Listed records
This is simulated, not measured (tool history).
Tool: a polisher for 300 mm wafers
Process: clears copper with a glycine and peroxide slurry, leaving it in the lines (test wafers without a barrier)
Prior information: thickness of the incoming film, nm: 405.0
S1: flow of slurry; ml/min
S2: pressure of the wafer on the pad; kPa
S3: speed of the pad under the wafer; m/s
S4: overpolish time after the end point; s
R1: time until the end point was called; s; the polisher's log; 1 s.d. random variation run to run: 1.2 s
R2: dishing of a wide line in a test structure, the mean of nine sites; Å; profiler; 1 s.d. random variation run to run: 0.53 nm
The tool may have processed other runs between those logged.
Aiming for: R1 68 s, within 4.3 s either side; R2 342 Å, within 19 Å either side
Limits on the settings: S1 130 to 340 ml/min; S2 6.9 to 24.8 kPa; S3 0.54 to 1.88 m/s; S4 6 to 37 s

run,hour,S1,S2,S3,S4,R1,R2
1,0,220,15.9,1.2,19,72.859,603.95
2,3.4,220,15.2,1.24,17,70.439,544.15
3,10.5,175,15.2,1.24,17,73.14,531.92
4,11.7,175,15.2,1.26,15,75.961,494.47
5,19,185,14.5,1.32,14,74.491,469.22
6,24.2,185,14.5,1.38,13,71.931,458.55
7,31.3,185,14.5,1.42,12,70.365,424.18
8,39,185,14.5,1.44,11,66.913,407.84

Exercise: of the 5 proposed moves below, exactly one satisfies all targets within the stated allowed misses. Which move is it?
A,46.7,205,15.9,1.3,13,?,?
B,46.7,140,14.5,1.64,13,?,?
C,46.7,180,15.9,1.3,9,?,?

Work request
Repeat exactly the lines from the first line of the records above through the line containing "A,46.7,205,15.9,1.3,13,?,?", both included, and nothing else.

Answer section
This is simulated, not measured (tool history).
Tool: a polisher for 300 mm wafers
Process: clears copper with a glycine and peroxide slurry, leaving it in the lines (test wafers without a barrier)
Prior information: thickness of the incoming film, nm: 405.0
S1: flow of slurry; ml/min
S2: pressure of the wafer on the pad; kPa
S3: speed of the pad under the wafer; m/s
S4: overpolish time after the end point; s
R1: time until the end point was called; s; the polisher's log; 1 s.d. random variation run to run: 1.2 s
R2: dishing of a wide line in a test structure, the mean of nine sites; Å; profiler; 1 s.d. random variation run to run: 0.53 nm
The tool may have processed other runs between those logged.
Aiming for: R1 68 s, within 4.3 s either side; R2 342 Å, within 19 Å either side
Limits on the settings: S1 130 to 340 ml/min; S2 6.9 to 24.8 kPa; S3 0.54 to 1.88 m/s; S4 6 to 37 s

run,hour,S1,S2,S3,S4,R1,R2
1,0,220,15.9,1.2,19,72.859,603.95
2,3.4,220,15.2,1.24,17,70.439,544.15
3,10.5,175,15.2,1.24,17,73.14,531.92
4,11.7,175,15.2,1.26,15,75.961,494.47
5,19,185,14.5,1.32,14,74.491,469.22
6,24.2,185,14.5,1.38,13,71.931,458.55
7,31.3,185,14.5,1.42,12,70.365,424.18
8,39,185,14.5,1.44,11,66.913,407.84

Exercise: of the 5 proposed moves below, exactly one satisfies all targets within the stated allowed misses. Which move is it?
A,46.7,205,15.9,1.3,13,?,?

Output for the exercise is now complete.